:::

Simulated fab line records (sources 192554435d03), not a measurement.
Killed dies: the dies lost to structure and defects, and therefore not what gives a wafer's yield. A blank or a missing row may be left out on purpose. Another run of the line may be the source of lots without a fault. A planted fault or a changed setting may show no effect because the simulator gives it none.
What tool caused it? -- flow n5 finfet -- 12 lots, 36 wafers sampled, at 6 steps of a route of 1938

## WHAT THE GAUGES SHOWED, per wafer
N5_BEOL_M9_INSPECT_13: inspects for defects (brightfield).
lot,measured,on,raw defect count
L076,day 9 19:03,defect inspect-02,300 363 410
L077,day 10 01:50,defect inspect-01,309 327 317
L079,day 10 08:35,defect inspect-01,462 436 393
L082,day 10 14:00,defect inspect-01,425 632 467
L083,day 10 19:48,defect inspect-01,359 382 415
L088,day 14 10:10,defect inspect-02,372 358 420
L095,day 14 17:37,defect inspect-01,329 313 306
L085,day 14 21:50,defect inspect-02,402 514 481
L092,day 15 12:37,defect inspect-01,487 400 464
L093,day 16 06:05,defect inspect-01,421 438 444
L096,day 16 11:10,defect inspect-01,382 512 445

:::

■ Work request ■
Take the records above and copy them out exactly.

■ Result ■
Simulated fab line records (sources 192554435d03), not a measurement.
Killed dies: the dies lost to structure and defects, and therefore not what gives a wafer's yield. A blank or a missing row may be left out on purpose. Another run of the line may be the source of lots without a fault. A planted fault or a changed setting may show no effect because the simulator gives it none.
What tool caused it? -- flow n5 finfet -- 12 lots, 36 wafers sampled, at 6 steps of a route of 1938

## WHAT THE GAUGES SHOWED, per wafer
N5_BEOL_M9_INSPECT_13: inspects for defects (brightfield).
lot,measured,on,raw defect count
L076,day 9 19:03,defect inspect-02,300 363 410
L077,day 10 01:50,defect inspect-01,309 327 317
L079,day 10 08:35,defect inspect-01,462 436 393
L082,day 10 14:00,defect inspect-01,425 632 467
L083,day 10 19:48,defect inspect-01,359 382 415
L088,day 14 10:10,defect inspect-02,372 358 420
L095,day 14 17:37,defect inspect-01,329 313 306
L085,day 14 21:50,defect inspect-02,402 514 481
L092,day 15 12:37,defect inspect-01,487 400 464
L093,day 16 06:05,defect inspect-01,421 438 444
L096,day 16 11:10,defect inspect-01,382 512 445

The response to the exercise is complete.